**Work item**
Restate word for word the lines that begin the listing and end with the line holding "Killed dies: the".

Data START

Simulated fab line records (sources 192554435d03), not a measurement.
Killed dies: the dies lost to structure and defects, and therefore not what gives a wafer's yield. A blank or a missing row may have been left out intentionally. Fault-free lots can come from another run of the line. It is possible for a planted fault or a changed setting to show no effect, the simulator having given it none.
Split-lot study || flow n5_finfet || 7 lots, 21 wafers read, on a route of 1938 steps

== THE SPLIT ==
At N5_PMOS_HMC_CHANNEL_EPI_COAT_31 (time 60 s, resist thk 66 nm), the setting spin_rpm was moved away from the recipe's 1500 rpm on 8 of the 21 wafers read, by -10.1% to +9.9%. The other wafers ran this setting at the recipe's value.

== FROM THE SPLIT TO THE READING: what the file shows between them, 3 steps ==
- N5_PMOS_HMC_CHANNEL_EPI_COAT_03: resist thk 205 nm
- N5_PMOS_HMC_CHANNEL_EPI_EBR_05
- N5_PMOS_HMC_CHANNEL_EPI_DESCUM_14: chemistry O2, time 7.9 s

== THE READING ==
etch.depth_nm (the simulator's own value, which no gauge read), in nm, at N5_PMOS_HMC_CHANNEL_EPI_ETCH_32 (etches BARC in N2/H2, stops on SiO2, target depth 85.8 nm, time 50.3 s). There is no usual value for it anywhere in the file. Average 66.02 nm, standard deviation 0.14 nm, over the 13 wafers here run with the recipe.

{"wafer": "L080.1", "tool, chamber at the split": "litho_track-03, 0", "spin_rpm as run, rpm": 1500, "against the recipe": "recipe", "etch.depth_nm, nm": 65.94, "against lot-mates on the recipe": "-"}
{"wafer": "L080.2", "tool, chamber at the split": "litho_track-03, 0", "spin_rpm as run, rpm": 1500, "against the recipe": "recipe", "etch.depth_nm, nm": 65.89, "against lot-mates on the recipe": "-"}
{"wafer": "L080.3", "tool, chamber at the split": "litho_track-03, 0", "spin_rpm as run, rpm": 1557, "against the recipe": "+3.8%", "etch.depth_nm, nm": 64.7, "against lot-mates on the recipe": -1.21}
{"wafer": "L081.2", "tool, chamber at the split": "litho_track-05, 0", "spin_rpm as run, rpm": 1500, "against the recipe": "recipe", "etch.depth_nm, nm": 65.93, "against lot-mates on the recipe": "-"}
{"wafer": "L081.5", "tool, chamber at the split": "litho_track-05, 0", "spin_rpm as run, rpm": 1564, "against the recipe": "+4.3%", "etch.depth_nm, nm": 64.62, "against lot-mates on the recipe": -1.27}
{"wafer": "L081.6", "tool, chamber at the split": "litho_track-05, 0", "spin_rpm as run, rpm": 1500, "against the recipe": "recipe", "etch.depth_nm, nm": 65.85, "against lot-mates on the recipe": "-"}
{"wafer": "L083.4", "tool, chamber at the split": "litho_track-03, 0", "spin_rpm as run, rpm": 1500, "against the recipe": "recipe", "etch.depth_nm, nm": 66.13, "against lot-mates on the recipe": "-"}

Data END

**Exercise result**
Simulated fab line records (sources 192554435d03), not a measurement.
Killed dies: the dies lost to structure and defects, and therefore not what gives a wafer's yield. A blank or a missing row may have been left out intentionally. Fault-free lots can come from another run of the line. It is possible for a planted fault or a changed setting to show no effect, the simulator having given it none.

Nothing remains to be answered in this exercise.